* Work task
Please copy the lines below exactly, from the first one through the line showing "note on this".

* Record set
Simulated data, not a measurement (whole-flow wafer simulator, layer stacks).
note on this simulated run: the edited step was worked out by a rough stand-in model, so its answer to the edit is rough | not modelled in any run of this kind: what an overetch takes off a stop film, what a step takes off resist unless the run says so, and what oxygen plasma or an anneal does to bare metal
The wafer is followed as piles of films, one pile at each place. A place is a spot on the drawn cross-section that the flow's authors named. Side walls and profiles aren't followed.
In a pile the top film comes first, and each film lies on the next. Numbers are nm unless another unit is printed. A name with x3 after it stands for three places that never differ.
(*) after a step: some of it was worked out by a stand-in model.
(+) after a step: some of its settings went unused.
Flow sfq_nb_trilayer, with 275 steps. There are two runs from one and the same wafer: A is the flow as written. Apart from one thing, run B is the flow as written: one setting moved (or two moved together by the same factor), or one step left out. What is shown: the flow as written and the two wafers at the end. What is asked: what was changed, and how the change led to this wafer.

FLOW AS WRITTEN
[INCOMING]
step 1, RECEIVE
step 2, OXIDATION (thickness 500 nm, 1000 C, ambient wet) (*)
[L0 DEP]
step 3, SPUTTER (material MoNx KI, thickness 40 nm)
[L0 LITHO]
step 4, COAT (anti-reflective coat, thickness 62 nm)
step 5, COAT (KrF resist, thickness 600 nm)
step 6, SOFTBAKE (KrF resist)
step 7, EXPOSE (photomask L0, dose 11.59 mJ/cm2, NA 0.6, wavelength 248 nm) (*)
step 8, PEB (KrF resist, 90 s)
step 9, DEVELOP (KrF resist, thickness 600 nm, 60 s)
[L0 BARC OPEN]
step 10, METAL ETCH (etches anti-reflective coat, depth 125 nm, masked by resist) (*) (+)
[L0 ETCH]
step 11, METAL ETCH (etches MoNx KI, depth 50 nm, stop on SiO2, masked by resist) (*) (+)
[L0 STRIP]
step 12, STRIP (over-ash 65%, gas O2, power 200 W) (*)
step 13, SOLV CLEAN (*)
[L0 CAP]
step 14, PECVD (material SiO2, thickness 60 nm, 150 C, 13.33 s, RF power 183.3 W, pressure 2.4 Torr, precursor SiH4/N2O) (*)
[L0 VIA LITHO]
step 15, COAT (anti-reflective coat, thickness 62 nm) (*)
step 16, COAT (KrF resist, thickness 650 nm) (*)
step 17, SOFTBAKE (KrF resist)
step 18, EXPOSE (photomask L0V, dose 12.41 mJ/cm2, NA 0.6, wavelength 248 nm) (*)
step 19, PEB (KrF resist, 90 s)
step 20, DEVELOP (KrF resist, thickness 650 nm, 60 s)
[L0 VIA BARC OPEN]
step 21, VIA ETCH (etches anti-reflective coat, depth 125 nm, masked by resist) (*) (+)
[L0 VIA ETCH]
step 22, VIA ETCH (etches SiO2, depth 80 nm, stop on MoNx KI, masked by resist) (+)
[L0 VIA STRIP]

* Problem solution
Simulated data, not a measurement (whole-flow wafer simulator, layer stacks).
note on this simulated run: the edited step was worked out by a rough stand-in model, so its answer to the edit is rough | not modelled in any run of this kind: what an overetch takes off a stop film, what a step takes off resist unless the run says so, and what oxygen plasma or an anneal does to bare metal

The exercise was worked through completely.